___ PROVIDED DATA

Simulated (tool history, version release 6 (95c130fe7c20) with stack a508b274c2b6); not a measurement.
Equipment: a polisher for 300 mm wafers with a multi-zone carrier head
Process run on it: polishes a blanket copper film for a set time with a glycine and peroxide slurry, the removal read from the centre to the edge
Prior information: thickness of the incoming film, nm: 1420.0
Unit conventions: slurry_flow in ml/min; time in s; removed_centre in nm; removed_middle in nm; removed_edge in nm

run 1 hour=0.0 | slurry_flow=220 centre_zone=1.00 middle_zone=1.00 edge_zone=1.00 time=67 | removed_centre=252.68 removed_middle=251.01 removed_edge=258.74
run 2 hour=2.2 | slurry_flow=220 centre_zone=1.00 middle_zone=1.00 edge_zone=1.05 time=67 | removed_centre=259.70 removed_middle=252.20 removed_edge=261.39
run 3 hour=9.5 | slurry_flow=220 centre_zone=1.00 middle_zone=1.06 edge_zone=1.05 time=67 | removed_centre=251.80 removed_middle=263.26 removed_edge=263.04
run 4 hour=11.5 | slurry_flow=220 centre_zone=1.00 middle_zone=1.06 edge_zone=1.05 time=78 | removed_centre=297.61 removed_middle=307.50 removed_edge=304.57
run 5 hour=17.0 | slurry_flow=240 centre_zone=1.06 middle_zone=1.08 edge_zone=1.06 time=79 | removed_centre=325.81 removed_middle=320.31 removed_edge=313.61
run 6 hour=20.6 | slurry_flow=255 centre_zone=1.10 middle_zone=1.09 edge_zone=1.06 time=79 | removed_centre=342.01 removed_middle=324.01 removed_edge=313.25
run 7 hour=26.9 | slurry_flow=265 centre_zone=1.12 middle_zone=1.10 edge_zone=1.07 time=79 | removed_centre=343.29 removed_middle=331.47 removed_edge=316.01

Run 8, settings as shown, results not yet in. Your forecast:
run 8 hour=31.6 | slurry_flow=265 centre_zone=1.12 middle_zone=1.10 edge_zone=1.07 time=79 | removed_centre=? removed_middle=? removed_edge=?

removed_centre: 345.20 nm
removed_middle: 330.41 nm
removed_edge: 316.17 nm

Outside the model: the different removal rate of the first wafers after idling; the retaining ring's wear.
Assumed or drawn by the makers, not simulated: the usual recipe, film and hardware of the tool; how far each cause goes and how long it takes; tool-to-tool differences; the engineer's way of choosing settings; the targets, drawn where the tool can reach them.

______

■ ACTION ITEM
Up to and including the line with "run 2 hour=2.2", reproduce the material above exactly as it appears, starting from its first line.

■ WRITTEN RESPONSE
Simulated (tool history, version release 6 (95c130fe7c20) with stack a508b274c2b6); not a measurement.
Equipment: a polisher for 300 mm wafers with a multi-zone carrier head
Process run on it: polishes a blanket copper film for a set time with a glycine and peroxide slurry, the removal read from the centre to the edge
Prior information: thickness of the incoming film, nm: 1420.0
Unit conventions: slurry_flow in ml/min; time in s; removed_centre in nm; removed_middle in nm; removed_edge in nm

run 1 hour=0.0 | slurry_flow=220 centre_zone=1.00 middle_zone=1.00 edge_zone=1.00 time=67 | removed_centre=252.68 removed_middle=251.01 removed_edge=258.74
run 2 hour=2.2 | slurry_flow=220 centre_zone=1.00 middle_zone=1.00 edge_zone=1.05 time=67 | removed_centre=259.70 removed_middle=252.20 removed_edge=261.39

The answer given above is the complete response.